Work order:
Below is a listing. Set down exactly the lines from the one containing "Run 10, hour" through the one containing "Run 11, hour", both ends included, and leave out the rest.

Extracted information:
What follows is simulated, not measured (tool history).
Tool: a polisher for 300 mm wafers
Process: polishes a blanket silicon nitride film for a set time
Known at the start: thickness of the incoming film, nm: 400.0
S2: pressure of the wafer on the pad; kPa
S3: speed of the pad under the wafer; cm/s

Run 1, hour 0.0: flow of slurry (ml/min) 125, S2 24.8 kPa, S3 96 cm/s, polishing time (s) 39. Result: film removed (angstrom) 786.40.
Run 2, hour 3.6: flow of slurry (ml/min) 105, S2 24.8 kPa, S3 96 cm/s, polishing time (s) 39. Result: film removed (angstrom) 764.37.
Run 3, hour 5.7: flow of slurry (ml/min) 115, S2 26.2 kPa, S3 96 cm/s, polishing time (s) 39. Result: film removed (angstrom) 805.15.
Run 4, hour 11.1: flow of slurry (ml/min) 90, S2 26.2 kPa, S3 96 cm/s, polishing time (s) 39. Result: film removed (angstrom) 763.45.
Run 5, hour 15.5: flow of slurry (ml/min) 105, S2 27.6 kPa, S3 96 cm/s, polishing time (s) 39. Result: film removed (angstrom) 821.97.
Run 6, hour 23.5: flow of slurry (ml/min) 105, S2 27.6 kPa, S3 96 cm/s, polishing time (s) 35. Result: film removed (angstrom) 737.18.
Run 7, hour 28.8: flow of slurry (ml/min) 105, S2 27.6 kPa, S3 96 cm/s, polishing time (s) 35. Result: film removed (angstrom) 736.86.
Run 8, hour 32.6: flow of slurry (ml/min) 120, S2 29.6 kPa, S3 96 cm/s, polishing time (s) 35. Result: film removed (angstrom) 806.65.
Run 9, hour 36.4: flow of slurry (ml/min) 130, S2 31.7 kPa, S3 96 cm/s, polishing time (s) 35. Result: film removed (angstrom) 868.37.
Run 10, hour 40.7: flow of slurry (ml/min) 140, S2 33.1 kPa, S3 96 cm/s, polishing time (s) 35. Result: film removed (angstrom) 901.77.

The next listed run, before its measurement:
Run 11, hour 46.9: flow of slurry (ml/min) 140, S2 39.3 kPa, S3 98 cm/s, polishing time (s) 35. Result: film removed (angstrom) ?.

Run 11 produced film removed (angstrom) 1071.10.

Exercise result:
Run 10, hour 40.7: flow of slurry (ml/min) 140, S2 33.1 kPa, S3 96 cm/s, polishing time (s) 35. Result: film removed (angstrom) 901.77.

The next listed run, before its measurement:
Run 11, hour 46.9: flow of slurry (ml/min) 140, S2 39.3 kPa, S3 98 cm/s, polishing time (s) 35. Result: film removed (angstrom) ?.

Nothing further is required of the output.